*** Opening Entries provided ***

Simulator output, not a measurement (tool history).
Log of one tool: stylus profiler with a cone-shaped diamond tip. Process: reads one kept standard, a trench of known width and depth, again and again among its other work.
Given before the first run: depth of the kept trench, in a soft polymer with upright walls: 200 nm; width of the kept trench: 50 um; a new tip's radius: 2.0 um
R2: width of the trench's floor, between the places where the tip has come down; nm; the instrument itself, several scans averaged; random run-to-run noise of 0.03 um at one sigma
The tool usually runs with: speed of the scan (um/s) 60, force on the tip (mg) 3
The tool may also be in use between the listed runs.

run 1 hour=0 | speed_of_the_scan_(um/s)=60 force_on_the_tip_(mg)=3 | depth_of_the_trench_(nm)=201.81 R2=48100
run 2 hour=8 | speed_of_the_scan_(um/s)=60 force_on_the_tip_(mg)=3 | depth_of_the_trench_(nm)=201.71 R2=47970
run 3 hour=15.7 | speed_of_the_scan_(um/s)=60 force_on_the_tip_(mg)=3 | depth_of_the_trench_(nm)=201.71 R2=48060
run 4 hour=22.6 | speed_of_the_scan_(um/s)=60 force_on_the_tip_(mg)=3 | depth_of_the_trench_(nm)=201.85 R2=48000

*** Closing Entries provided ***

▶ **Action item**: None of the records may be left out; each is to be restated exactly.

▶ **Response box**:
Simulator output, not a measurement (tool history).
Log of one tool: stylus profiler with a cone-shaped diamond tip. Process: reads one kept standard, a trench of known width and depth, again and again among its other work.
Given before the first run: depth of the kept trench, in a soft polymer with upright walls: 200 nm; width of the kept trench: 50 um; a new tip's radius: 2.0 um
R2: width of the trench's floor, between the places where the tip has come down; nm; the instrument itself, several scans averaged; random run-to-run noise of 0.03 um at one sigma
The tool usually runs with: speed of the scan (um/s) 60, force on the tip (mg) 3
The tool may also be in use between the listed runs.

run 1 hour=0 | speed_of_the_scan_(um/s)=60 force_on_the_tip_(mg)=3 | depth_of_the_trench_(nm)=201.81 R2=48100
run 2 hour=8 | speed_of_the_scan_(um/s)=60 force_on_the_tip_(mg)=3 | depth_of_the_trench_(nm)=201.71 R2=47970
run 3 hour=15.7 | speed_of_the_scan_(um/s)=60 force_on_the_tip_(mg)=3 | depth_of_the_trench_(nm)=201.71 R2=48060
run 4 hour=22.6 | speed_of_the_scan_(um/s)=60 force_on_the_tip_(mg)=3 | depth_of_the_trench_(nm)=201.85 R2=48000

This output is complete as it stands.